Top of DATA SECTION

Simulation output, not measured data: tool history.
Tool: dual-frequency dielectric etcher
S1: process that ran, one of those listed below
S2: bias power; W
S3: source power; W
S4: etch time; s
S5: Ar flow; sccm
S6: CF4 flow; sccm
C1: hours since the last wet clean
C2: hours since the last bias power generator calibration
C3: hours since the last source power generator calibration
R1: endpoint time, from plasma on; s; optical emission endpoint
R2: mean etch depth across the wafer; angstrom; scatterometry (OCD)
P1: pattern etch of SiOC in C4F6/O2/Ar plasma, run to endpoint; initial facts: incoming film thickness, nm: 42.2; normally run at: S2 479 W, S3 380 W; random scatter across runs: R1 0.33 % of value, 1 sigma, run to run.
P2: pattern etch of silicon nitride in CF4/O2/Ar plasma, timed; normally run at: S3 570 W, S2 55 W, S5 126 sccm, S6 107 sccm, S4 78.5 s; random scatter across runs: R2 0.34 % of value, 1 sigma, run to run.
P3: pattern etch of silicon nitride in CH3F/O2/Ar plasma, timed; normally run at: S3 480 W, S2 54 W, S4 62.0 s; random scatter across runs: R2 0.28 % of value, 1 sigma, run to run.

Bottom of DATA SECTION

WORK TASK: Restate the data verbatim through the "R2: mean etch" line.

EXPECTED ANSWER:
Simulation output, not measured data: tool history.
Tool: dual-frequency dielectric etcher
S1: process that ran, one of those listed below
S2: bias power; W
S3: source power; W
S4: etch time; s
S5: Ar flow; sccm
S6: CF4 flow; sccm
C1: hours since the last wet clean
C2: hours since the last bias power generator calibration
C3: hours since the last source power generator calibration
R1: endpoint time, from plasma on; s; optical emission endpoint
R2: mean etch depth across the wafer; angstrom; scatterometry (OCD)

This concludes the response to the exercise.